Work order
All of the lines below should be copied word for word.

Records supplied
★ ★ ★

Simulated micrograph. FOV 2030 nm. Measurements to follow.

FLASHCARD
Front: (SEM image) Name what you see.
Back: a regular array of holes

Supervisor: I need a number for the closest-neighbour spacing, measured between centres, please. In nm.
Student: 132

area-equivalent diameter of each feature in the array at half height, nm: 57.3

★ ★ ★

Answer space
Simulated micrograph. FOV 2030 nm. Measurements to follow.

FLASHCARD
Front: (SEM image) Name what you see.
Back: a regular array of holes

Supervisor: I need a number for the closest-neighbour spacing, measured between centres, please. In nm.
Student: 132

area-equivalent diameter of each feature in the array at half height, nm: 57.3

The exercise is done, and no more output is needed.